### WORK ITEM:
Only an exact, line-for-line copy of the data will serve as the answer.

>>>>>

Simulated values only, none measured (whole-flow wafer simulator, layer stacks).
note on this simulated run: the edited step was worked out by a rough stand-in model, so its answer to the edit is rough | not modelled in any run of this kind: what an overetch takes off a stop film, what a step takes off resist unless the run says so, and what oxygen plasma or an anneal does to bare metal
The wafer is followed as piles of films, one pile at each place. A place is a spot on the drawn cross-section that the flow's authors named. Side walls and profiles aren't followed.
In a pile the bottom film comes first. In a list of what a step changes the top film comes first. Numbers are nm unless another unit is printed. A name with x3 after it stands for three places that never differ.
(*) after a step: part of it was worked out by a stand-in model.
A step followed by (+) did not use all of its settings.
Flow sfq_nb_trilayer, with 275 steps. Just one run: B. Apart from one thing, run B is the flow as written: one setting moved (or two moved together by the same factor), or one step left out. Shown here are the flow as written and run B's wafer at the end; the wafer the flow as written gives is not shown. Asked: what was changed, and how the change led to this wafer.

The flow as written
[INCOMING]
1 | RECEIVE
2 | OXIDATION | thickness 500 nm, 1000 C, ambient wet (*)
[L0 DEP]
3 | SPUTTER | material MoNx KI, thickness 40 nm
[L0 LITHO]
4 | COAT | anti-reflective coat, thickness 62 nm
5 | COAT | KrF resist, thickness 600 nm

<<<<<

### RESPONSE:
Simulated values only, none measured (whole-flow wafer simulator, layer stacks).
note on this simulated run: the edited step was worked out by a rough stand-in model, so its answer to the edit is rough | not modelled in any run of this kind: what an overetch takes off a stop film, what a step takes off resist unless the run says so, and what oxygen plasma or an anneal does to bare metal
The wafer is followed as piles of films, one pile at each place. A place is a spot on the drawn cross-section that the flow's authors named. Side walls and profiles aren't followed.
In a pile the bottom film comes first. In a list of what a step changes the top film comes first. Numbers are nm unless another unit is printed. A name with x3 after it stands for three places that never differ.
(*) after a step: part of it was worked out by a stand-in model.
A step followed by (+) did not use all of its settings.
Flow sfq_nb_trilayer, with 275 steps. Just one run: B. Apart from one thing, run B is the flow as written: one setting moved (or two moved together by the same factor), or one step left out. Shown here are the flow as written and run B's wafer at the end; the wafer the flow as written gives is not shown. Asked: what was changed, and how the change led to this wafer.

The flow as written
[INCOMING]
1 | RECEIVE
2 | OXIDATION | thickness 500 nm, 1000 C, ambient wet (*)
[L0 DEP]
3 | SPUTTER | material MoNx KI, thickness 40 nm
[L0 LITHO]
4 | COAT | anti-reflective coat, thickness 62 nm
5 | COAT | KrF resist, thickness 600 nm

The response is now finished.